### Action item
Only one portion of the data is to be written out: from the line bearing "Process: melts the" through the line bearing "belt_speed_m_min: speed of". Write it exactly as it appears.

○ ○ ○

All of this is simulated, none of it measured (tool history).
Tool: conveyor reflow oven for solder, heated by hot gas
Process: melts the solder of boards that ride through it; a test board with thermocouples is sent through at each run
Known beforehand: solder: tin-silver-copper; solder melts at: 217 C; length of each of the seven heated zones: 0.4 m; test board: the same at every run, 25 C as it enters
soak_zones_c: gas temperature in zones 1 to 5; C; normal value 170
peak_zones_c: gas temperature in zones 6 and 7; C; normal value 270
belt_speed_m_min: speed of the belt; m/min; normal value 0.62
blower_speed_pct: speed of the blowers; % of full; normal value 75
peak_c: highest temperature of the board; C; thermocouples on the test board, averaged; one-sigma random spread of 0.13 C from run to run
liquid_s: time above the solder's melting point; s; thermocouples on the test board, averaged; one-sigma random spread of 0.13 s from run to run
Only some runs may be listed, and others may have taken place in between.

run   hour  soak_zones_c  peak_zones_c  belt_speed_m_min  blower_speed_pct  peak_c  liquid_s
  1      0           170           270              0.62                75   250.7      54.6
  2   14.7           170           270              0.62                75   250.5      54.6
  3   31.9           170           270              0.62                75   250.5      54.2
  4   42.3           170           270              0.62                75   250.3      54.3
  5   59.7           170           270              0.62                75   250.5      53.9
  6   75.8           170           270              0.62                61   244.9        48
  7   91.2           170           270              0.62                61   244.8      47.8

○ ○ ○

### Written solution
Process: melts the solder of boards that ride through it; a test board with thermocouples is sent through at each run
Known beforehand: solder: tin-silver-copper; solder melts at: 217 C; length of each of the seven heated zones: 0.4 m; test board: the same at every run, 25 C as it enters
soak_zones_c: gas temperature in zones 1 to 5; C; normal value 170
peak_zones_c: gas temperature in zones 6 and 7; C; normal value 270
belt_speed_m_min: speed of the belt; m/min; normal value 0.62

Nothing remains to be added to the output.